Work instruction –
Using the records below, output the stretch that opens with the line containing "L683 | day 4" and closes with the line containing "L683 | plasma-asher-04", exactly and including both lines, with nothing more.

--- Available data Enclosed Below ---

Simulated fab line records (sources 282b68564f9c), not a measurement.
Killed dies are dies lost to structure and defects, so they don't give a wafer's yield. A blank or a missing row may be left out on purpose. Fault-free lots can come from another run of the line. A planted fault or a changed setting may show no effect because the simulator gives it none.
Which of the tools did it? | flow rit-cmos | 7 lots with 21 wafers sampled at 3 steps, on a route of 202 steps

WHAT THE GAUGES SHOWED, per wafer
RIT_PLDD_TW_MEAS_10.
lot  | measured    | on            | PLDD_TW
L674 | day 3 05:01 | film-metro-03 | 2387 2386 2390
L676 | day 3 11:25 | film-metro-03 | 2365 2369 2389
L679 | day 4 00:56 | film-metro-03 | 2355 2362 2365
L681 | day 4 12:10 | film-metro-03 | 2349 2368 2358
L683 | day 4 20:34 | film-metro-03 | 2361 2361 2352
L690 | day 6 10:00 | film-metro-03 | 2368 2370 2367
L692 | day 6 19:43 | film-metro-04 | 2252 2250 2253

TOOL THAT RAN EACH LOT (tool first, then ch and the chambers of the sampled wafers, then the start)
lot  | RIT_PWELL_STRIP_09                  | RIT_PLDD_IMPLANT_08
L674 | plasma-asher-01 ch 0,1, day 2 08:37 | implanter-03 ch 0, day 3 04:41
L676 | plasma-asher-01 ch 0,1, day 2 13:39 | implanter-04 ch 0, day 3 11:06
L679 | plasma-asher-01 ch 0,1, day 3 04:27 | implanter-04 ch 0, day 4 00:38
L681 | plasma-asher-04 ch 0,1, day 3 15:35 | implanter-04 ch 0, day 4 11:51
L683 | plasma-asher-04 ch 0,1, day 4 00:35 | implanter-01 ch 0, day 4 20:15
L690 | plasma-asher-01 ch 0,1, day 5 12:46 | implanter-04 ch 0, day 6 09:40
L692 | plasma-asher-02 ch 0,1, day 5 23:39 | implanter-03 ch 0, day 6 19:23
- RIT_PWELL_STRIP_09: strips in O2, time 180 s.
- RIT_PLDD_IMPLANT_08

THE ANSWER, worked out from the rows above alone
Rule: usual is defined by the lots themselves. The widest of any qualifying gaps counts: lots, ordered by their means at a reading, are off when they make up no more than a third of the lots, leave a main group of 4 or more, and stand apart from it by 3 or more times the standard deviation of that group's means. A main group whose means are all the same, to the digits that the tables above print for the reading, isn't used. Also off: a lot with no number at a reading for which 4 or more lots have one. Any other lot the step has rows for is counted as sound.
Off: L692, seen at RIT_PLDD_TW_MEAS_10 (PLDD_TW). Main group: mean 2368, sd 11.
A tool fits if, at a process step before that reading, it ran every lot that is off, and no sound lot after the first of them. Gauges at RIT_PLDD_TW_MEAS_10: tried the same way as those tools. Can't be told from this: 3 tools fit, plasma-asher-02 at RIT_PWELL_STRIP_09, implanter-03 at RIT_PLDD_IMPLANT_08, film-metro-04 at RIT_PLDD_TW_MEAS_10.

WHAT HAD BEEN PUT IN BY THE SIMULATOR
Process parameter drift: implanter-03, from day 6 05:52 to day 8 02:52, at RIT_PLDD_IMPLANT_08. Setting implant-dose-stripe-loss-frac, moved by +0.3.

--- End of Enclosed Available data ---

Expected answer –
L683 | day 4 20:34 | film-metro-03 | 2361 2361 2352
L690 | day 6 10:00 | film-metro-03 | 2368 2370 2367
L692 | day 6 19:43 | film-metro-04 | 2252 2250 2253

TOOL THAT RAN EACH LOT (tool first, then ch and the chambers of the sampled wafers, then the start)
lot  | RIT_PWELL_STRIP_09                  | RIT_PLDD_IMPLANT_08
L674 | plasma-asher-01 ch 0,1, day 2 08:37 | implanter-03 ch 0, day 3 04:41
L676 | plasma-asher-01 ch 0,1, day 2 13:39 | implanter-04 ch 0, day 3 11:06
L679 | plasma-asher-01 ch 0,1, day 3 04:27 | implanter-04 ch 0, day 4 00:38
L681 | plasma-asher-04 ch 0,1, day 3 15:35 | implanter-04 ch 0, day 4 11:51
L683 | plasma-asher-04 ch 0,1, day 4 00:35 | implanter-01 ch 0, day 4 20:15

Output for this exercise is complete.